• _Activity_: Print the data below exactly, but only the lines from the one containing "Comparing a struck" down to the one containing "Per side, at", inclusive.

• _Available data_:
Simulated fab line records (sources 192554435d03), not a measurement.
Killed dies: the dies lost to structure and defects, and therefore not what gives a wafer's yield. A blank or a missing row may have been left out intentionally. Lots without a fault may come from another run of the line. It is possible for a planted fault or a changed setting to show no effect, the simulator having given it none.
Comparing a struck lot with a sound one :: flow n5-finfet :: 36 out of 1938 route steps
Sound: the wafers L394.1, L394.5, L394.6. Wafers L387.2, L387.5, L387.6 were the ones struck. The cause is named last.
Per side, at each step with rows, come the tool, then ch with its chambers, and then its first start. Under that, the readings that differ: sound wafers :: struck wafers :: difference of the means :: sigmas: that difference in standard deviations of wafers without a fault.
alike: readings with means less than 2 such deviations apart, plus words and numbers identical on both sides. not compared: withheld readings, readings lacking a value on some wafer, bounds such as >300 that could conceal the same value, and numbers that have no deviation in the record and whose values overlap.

• _Written reply_:
Comparing a struck lot with a sound one :: flow n5-finfet :: 36 out of 1938 route steps
Sound: the wafers L394.1, L394.5, L394.6. Wafers L387.2, L387.5, L387.6 were the ones struck. The cause is named last.
Per side, at each step with rows, come the tool, then ch with its chambers, and then its first start. Under that, the readings that differ: sound wafers :: struck wafers :: difference of the means :: sigmas: that difference in standard deviations of wafers without a fault.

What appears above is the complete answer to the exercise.